**ACTIVITY:** Print, exactly as written, every line from the first line of the records below through the line containing "R1: 90.182 nm", and nothing further.

---+---

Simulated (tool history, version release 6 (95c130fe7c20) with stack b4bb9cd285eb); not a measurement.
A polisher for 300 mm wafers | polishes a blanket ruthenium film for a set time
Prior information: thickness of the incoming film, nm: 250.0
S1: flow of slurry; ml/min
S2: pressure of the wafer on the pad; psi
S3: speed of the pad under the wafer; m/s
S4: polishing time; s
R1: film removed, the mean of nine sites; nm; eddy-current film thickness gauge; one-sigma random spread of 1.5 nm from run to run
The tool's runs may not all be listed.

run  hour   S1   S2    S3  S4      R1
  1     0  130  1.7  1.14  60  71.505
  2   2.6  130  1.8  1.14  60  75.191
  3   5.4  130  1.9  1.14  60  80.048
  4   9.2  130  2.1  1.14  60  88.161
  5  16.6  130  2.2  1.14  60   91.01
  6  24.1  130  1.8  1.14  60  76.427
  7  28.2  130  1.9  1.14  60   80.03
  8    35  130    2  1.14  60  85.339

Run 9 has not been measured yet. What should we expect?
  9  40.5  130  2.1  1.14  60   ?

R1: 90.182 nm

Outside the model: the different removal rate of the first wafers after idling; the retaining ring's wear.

---+---

**ANSWER AREA:**
Simulated (tool history, version release 6 (95c130fe7c20) with stack b4bb9cd285eb); not a measurement.
A polisher for 300 mm wafers | polishes a blanket ruthenium film for a set time
Prior information: thickness of the incoming film, nm: 250.0
S1: flow of slurry; ml/min
S2: pressure of the wafer on the pad; psi
S3: speed of the pad under the wafer; m/s
S4: polishing time; s
R1: film removed, the mean of nine sites; nm; eddy-current film thickness gauge; one-sigma random spread of 1.5 nm from run to run
The tool's runs may not all be listed.

run  hour   S1   S2    S3  S4      R1
  1     0  130  1.7  1.14  60  71.505
  2   2.6  130  1.8  1.14  60  75.191
  3   5.4  130  1.9  1.14  60  80.048
  4   9.2  130  2.1  1.14  60  88.161
  5  16.6  130  2.2  1.14  60   91.01
  6  24.1  130  1.8  1.14  60  76.427
  7  28.2  130  1.9  1.14  60   80.03
  8    35  130    2  1.14  60  85.339

Run 9 has not been measured yet. What should we expect?
  9  40.5  130  2.1  1.14  60   ?

R1: 90.182 nm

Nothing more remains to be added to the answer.